### EXCERPTED DATA
- - - - - - -
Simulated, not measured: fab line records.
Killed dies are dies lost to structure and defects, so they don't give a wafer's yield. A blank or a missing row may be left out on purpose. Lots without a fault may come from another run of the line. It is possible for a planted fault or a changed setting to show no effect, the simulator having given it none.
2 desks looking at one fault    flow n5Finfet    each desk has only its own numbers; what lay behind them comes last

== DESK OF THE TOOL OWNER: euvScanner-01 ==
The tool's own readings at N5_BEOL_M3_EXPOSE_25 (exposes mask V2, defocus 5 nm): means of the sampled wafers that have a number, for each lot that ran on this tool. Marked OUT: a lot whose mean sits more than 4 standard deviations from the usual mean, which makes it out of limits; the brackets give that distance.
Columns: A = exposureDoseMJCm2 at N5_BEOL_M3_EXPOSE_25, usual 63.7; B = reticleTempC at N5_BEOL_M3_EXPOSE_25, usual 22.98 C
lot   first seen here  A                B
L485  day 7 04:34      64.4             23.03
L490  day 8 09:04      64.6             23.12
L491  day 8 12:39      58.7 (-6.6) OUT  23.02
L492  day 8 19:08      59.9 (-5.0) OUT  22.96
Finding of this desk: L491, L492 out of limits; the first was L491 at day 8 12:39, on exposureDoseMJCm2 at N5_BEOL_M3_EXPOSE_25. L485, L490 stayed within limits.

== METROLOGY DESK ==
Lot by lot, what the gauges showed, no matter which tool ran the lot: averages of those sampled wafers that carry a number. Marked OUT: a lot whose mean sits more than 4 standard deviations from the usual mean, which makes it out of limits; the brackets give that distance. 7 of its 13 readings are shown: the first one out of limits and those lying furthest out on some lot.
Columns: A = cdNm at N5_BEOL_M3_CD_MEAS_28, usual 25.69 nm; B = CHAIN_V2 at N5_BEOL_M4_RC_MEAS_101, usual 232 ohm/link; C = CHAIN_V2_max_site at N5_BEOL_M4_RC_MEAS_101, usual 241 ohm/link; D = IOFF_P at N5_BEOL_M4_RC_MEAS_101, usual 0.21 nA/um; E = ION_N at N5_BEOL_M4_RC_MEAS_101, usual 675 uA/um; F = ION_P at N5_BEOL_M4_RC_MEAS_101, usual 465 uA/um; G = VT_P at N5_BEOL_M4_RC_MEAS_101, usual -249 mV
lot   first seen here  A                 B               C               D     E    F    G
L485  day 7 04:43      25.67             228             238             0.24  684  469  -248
- - - - - - -

Copy the lines from the start of the data verbatim, stopping after the line containing "Killed dies are".

Simulated, not measured: fab line records.
Killed dies are dies lost to structure and defects, so they don't give a wafer's yield. A blank or a missing row may be left out on purpose. Lots without a fault may come from another run of the line. It is possible for a planted fault or a changed setting to show no effect, the simulator having given it none.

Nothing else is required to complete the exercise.